Top of Data supplied

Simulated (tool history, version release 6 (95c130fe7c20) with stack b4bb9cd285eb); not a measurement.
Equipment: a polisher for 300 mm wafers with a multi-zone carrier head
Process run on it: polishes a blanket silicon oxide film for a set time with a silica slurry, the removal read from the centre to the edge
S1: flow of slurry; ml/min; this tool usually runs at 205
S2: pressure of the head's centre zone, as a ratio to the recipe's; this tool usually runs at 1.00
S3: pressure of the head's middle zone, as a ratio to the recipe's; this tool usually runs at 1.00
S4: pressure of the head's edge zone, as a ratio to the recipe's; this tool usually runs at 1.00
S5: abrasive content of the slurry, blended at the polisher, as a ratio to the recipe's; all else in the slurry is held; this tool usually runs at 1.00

Bottom of Data supplied

◆ **Work item**
Each line of the data is to be transcribed exactly.

◆ **Exercise result**
Simulated (tool history, version release 6 (95c130fe7c20) with stack b4bb9cd285eb); not a measurement.
Equipment: a polisher for 300 mm wafers with a multi-zone carrier head
Process run on it: polishes a blanket silicon oxide film for a set time with a silica slurry, the removal read from the centre to the edge
S1: flow of slurry; ml/min; this tool usually runs at 205
S2: pressure of the head's centre zone, as a ratio to the recipe's; this tool usually runs at 1.00
S3: pressure of the head's middle zone, as a ratio to the recipe's; this tool usually runs at 1.00
S4: pressure of the head's edge zone, as a ratio to the recipe's; this tool usually runs at 1.00
S5: abrasive content of the slurry, blended at the polisher, as a ratio to the recipe's; all else in the slurry is held; this tool usually runs at 1.00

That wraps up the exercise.